*Available data:*
════
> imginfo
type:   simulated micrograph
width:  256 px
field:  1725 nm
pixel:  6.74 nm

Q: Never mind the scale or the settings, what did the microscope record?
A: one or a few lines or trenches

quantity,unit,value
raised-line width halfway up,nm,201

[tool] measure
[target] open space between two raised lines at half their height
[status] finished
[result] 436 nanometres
════

*Assignment:*
Nothing beyond the line containing "[status] finished" is to be output; the lines above, from the first one onward to that line, are to be transcribed exactly.

*Written solution:*
> imginfo
type:   simulated micrograph
width:  256 px
field:  1725 nm
pixel:  6.74 nm

Q: Never mind the scale or the settings, what did the microscope record?
A: one or a few lines or trenches

quantity,unit,value
raised-line width halfway up,nm,201

[tool] measure
[target] open space between two raised lines at half their height
[status] finished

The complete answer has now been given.